→ REQUIREMENT:
Please repeat, unchanged, the lines at the top of the listing below, ending with the one that has "A cross-section is".

→ INPUT DATA:
↓↓↓

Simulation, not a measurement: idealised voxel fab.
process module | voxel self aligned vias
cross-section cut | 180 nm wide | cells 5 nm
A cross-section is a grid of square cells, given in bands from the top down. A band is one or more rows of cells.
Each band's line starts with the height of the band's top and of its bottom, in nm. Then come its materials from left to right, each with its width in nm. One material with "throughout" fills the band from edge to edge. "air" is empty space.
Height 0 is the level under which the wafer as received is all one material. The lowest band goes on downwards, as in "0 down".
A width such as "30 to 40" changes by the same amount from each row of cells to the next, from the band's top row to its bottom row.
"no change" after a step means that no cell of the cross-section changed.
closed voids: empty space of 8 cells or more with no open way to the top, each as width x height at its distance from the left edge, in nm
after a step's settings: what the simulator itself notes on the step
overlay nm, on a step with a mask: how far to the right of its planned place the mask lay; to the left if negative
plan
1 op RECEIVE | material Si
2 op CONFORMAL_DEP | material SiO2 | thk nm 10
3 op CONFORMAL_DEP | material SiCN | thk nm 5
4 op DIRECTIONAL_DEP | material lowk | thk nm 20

↑↑↑

→ EXERCISE RESPONSE:
Simulation, not a measurement: idealised voxel fab.
process module | voxel self aligned vias
cross-section cut | 180 nm wide | cells 5 nm
A cross-section is a grid of square cells, given in bands from the top down. A band is one or more rows of cells.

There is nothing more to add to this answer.